EXERCISE: Copy out, exactly, the first line of the entries below and every line after it through the one containing "Because killed dies".

SUPPLIED INFORMATION:
»»

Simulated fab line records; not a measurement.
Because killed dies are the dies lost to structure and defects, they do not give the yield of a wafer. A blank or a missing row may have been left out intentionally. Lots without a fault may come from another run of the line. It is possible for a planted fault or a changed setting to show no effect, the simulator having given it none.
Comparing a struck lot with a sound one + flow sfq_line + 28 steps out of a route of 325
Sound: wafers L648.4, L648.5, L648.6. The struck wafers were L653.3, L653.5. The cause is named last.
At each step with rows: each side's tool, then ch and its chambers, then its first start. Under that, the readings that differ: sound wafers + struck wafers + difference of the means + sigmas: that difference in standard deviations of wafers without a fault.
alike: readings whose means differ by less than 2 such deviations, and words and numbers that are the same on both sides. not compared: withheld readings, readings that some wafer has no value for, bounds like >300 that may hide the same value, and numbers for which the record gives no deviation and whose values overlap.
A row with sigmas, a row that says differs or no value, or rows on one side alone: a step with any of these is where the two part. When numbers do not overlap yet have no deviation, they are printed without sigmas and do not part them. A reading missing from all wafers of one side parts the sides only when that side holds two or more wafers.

««

TASK RESULT:
Simulated fab line records; not a measurement.
Because killed dies are the dies lost to structure and defects, they do not give the yield of a wafer. A blank or a missing row may have been left out intentionally. Lots without a fault may come from another run of the line. It is possible for a planted fault or a changed setting to show no effect, the simulator having given it none.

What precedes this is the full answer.